■ SUPPLIED ENTRIES
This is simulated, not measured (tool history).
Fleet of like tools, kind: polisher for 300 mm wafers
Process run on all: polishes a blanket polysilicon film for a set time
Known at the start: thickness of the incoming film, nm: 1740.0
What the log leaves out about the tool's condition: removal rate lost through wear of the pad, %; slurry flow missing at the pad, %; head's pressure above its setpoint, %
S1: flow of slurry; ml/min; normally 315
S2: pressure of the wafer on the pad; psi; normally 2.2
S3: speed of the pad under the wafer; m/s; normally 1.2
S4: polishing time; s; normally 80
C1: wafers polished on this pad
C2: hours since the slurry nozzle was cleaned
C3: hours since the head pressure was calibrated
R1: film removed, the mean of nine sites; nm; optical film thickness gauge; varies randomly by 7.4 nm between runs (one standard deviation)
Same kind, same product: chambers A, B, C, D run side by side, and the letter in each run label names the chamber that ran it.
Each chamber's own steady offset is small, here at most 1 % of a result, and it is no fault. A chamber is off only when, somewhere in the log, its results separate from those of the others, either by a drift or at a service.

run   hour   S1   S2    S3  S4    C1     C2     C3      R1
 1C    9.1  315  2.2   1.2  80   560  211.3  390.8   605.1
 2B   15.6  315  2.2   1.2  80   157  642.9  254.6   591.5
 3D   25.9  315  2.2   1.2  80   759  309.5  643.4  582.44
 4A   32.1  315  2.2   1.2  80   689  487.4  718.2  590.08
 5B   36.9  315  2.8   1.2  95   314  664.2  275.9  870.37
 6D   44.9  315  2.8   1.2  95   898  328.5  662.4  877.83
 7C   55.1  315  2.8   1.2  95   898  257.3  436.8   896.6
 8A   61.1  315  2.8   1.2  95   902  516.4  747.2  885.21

■ REQUIREMENT
Each entry needs to be given again exactly as it stands.

■ WRITTEN RESPONSE
This is simulated, not measured (tool history).
Fleet of like tools, kind: polisher for 300 mm wafers
Process run on all: polishes a blanket polysilicon film for a set time
Known at the start: thickness of the incoming film, nm: 1740.0
What the log leaves out about the tool's condition: removal rate lost through wear of the pad, %; slurry flow missing at the pad, %; head's pressure above its setpoint, %
S1: flow of slurry; ml/min; normally 315
S2: pressure of the wafer on the pad; psi; normally 2.2
S3: speed of the pad under the wafer; m/s; normally 1.2
S4: polishing time; s; normally 80
C1: wafers polished on this pad
C2: hours since the slurry nozzle was cleaned
C3: hours since the head pressure was calibrated
R1: film removed, the mean of nine sites; nm; optical film thickness gauge; varies randomly by 7.4 nm between runs (one standard deviation)
Same kind, same product: chambers A, B, C, D run side by side, and the letter in each run label names the chamber that ran it.
Each chamber's own steady offset is small, here at most 1 % of a result, and it is no fault. A chamber is off only when, somewhere in the log, its results separate from those of the others, either by a drift or at a service.

run   hour   S1   S2    S3  S4    C1     C2     C3      R1
 1C    9.1  315  2.2   1.2  80   560  211.3  390.8   605.1
 2B   15.6  315  2.2   1.2  80   157  642.9  254.6   591.5
 3D   25.9  315  2.2   1.2  80   759  309.5  643.4  582.44
 4A   32.1  315  2.2   1.2  80   689  487.4  718.2  590.08
 5B   36.9  315  2.8   1.2  95   314  664.2  275.9  870.37
 6D   44.9  315  2.8   1.2  95   898  328.5  662.4  877.83
 7C   55.1  315  2.8   1.2  95   898  257.3  436.8   896.6
 8A   61.1  315  2.8   1.2  95   902  516.4  747.2  885.21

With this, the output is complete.